Exercise. From the entries below, copy exactly the lines from the one that contains "Fig. 1. SEM image showing raised bodies." through the one that contains "1000001110000111", both included, and only those.

*** Begin section ***

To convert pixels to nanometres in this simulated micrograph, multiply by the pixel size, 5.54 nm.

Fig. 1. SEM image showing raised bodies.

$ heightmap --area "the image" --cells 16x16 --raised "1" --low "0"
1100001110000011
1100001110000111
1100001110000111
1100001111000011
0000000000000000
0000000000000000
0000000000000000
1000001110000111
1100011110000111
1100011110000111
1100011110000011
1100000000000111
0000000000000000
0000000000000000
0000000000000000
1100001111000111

*** End section ***

Written answer.
Fig. 1. SEM image showing raised bodies.

$ heightmap --area "the image" --cells 16x16 --raised "1" --low "0"
1100001110000011
1100001110000111
1100001110000111
1100001111000011
0000000000000000
0000000000000000
0000000000000000
1000001110000111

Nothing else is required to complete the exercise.